START DATA TO EXAMINE
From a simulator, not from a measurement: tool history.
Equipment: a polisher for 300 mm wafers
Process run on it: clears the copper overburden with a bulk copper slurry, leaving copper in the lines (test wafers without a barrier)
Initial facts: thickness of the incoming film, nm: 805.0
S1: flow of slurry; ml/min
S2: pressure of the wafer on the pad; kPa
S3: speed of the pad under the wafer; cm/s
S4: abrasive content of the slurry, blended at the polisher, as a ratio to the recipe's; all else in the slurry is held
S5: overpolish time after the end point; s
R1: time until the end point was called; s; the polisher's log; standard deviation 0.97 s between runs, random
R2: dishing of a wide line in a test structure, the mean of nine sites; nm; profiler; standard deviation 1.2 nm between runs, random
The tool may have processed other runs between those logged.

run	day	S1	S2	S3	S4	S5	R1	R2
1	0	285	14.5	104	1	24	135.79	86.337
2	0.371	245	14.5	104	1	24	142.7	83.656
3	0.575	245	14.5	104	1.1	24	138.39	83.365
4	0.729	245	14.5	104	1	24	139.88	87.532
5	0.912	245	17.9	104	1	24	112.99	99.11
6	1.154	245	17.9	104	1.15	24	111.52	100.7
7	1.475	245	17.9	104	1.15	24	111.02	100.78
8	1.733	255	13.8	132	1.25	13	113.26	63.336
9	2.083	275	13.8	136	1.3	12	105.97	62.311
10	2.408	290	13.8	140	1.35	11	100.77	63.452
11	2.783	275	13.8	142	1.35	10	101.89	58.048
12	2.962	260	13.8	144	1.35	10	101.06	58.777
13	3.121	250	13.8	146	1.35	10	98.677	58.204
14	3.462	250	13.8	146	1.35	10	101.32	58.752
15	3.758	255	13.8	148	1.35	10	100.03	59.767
END DATA TO EXAMINE

*ASSIGNED TASK*: Restate each line above word for word.

*ANSWER BOX*:
From a simulator, not from a measurement: tool history.
Equipment: a polisher for 300 mm wafers
Process run on it: clears the copper overburden with a bulk copper slurry, leaving copper in the lines (test wafers without a barrier)
Initial facts: thickness of the incoming film, nm: 805.0
S1: flow of slurry; ml/min
S2: pressure of the wafer on the pad; kPa
S3: speed of the pad under the wafer; cm/s
S4: abrasive content of the slurry, blended at the polisher, as a ratio to the recipe's; all else in the slurry is held
S5: overpolish time after the end point; s
R1: time until the end point was called; s; the polisher's log; standard deviation 0.97 s between runs, random
R2: dishing of a wide line in a test structure, the mean of nine sites; nm; profiler; standard deviation 1.2 nm between runs, random
The tool may have processed other runs between those logged.

run	day	S1	S2	S3	S4	S5	R1	R2
1	0	285	14.5	104	1	24	135.79	86.337
2	0.371	245	14.5	104	1	24	142.7	83.656
3	0.575	245	14.5	104	1.1	24	138.39	83.365
4	0.729	245	14.5	104	1	24	139.88	87.532
5	0.912	245	17.9	104	1	24	112.99	99.11
6	1.154	245	17.9	104	1.15	24	111.52	100.7
7	1.475	245	17.9	104	1.15	24	111.02	100.78
8	1.733	255	13.8	132	1.25	13	113.26	63.336
9	2.083	275	13.8	136	1.3	12	105.97	62.311
10	2.408	290	13.8	140	1.35	11	100.77	63.452
11	2.783	275	13.8	142	1.35	10	101.89	58.048
12	2.962	260	13.8	144	1.35	10	101.06	58.777
13	3.121	250	13.8	146	1.35	10	98.677	58.204
14	3.462	250	13.8	146	1.35	10	101.32	58.752
15	3.758	255	13.8	148	1.35	10	100.03	59.767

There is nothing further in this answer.